__Action item__
After repeating the line containing "Fig. 1. SEM", stop; until then, repeat each line of the listing below exactly, starting with the first.

---------- Material shown ----------
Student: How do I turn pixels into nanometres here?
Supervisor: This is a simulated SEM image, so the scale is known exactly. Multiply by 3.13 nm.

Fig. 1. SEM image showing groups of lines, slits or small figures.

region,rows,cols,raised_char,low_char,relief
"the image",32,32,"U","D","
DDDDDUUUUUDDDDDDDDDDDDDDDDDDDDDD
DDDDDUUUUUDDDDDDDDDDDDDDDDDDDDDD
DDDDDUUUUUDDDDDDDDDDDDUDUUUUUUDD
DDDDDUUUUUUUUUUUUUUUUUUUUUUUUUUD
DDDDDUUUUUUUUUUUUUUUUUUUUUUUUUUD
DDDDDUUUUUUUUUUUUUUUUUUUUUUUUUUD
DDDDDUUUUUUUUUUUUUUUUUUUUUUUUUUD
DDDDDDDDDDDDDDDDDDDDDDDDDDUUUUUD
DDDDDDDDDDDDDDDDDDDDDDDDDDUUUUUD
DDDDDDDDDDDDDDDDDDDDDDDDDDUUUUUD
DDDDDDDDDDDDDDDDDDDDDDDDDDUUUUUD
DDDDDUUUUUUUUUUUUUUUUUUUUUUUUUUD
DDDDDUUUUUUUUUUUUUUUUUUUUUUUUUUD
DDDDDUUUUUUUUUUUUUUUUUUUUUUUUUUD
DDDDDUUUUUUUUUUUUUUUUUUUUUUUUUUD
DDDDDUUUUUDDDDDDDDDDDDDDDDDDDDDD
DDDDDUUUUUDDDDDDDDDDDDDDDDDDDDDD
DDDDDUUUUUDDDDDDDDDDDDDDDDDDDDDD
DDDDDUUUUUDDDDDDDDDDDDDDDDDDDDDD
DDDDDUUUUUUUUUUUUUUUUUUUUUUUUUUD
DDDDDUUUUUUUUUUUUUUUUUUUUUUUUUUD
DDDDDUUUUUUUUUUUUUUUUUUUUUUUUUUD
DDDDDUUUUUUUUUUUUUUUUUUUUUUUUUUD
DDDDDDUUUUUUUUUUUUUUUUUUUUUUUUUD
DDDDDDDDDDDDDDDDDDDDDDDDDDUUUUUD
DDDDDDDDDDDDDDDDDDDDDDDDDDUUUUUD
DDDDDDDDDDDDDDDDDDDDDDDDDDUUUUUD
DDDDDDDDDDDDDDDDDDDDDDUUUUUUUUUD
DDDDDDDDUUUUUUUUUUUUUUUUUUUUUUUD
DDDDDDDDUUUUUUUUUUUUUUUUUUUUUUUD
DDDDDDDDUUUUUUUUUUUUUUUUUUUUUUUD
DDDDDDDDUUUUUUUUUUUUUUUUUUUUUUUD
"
----------

__Answer area__
Student: How do I turn pixels into nanometres here?
Supervisor: This is a simulated SEM image, so the scale is known exactly. Multiply by 3.13 nm.

Fig. 1. SEM image showing groups of lines, slits or small figures.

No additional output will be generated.